# [ENTRIES SUPPLIED]
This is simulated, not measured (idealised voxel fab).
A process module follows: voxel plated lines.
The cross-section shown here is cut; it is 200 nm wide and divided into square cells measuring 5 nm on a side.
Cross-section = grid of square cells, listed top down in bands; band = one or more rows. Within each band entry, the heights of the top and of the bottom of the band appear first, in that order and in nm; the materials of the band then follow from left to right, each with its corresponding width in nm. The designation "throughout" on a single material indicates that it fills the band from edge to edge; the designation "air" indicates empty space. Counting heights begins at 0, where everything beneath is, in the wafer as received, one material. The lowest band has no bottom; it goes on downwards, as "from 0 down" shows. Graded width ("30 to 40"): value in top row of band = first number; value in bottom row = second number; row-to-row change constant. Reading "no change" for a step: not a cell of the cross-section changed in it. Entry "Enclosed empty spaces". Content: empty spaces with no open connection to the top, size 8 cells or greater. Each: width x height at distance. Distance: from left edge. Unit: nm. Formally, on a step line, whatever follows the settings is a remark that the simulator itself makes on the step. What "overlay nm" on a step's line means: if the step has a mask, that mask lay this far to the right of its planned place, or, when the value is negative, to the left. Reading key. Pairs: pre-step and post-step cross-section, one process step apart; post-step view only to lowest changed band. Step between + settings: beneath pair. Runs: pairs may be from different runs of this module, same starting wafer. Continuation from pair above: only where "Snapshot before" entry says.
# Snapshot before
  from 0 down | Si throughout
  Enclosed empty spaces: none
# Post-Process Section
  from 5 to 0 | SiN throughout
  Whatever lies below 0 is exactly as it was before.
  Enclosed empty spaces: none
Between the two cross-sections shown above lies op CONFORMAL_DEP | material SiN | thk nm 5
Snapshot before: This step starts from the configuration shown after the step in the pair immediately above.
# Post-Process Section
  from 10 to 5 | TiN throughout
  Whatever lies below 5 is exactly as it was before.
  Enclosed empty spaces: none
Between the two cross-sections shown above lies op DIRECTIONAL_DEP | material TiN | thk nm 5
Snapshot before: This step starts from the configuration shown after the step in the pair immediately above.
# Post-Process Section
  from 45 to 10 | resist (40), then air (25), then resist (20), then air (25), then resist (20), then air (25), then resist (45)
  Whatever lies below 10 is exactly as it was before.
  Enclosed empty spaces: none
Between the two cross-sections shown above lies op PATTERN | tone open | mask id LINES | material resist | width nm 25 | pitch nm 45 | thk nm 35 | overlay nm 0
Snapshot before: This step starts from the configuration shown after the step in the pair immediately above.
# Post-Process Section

# [WORK TASK]
Return only the stretch of the material above from the line holding "A process module follows: voxel plated lines." through the line holding "The cross-section shown", copied exactly.

# [EXERCISE OUTPUT]
A process module follows: voxel plated lines.
The cross-section shown here is cut; it is 200 nm wide and divided into square cells measuring 5 nm on a side.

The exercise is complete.